•••••
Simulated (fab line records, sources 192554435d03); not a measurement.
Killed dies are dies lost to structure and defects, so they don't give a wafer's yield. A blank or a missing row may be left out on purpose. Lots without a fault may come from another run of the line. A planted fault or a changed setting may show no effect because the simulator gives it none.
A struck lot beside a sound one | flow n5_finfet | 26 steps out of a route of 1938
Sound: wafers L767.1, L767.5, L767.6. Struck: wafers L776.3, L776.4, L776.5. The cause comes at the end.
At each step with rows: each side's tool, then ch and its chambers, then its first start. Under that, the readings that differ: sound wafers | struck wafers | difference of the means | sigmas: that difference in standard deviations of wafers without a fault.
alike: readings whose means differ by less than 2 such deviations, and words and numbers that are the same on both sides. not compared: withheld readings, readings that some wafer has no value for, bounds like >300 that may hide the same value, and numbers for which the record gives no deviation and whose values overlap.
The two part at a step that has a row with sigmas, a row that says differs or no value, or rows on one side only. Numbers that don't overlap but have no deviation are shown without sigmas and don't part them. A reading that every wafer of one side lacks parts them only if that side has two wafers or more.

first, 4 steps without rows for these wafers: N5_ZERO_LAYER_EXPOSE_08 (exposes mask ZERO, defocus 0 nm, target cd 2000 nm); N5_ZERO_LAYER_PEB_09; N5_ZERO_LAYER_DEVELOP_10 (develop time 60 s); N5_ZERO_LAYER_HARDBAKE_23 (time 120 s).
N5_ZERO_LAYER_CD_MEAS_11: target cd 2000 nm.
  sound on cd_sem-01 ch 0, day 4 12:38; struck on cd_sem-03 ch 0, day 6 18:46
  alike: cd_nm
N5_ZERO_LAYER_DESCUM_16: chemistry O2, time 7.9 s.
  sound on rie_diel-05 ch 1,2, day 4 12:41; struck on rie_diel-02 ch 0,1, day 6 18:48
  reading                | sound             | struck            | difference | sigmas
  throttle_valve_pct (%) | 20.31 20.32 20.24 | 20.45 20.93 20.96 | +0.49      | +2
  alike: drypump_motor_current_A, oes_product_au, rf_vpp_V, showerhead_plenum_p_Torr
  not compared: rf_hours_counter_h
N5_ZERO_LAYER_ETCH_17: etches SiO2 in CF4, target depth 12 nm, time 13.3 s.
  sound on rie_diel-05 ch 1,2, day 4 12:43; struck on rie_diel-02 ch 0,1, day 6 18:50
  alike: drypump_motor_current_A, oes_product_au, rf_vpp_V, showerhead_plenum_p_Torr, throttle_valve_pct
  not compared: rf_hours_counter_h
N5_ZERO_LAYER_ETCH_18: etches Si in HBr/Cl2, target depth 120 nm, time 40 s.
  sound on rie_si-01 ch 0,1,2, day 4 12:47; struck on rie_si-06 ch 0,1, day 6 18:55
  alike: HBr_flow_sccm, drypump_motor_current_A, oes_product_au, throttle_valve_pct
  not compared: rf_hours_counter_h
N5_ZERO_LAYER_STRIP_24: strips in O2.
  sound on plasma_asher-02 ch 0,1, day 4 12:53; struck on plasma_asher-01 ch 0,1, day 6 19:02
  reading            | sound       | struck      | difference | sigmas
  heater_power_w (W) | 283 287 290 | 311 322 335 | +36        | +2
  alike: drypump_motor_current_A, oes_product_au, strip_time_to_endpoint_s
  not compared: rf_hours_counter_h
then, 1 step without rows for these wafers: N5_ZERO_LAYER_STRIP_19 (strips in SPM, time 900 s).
•••••

▸ **Exercise**:
In exact wording, restate the lines of the data above from the first through the one holding "A struck lot", and stop after that line.

▸ **Response area**:
Simulated (fab line records, sources 192554435d03); not a measurement.
Killed dies are dies lost to structure and defects, so they don't give a wafer's yield. A blank or a missing row may be left out on purpose. Lots without a fault may come from another run of the line. A planted fault or a changed setting may show no effect because the simulator gives it none.
A struck lot beside a sound one | flow n5_finfet | 26 steps out of a route of 1938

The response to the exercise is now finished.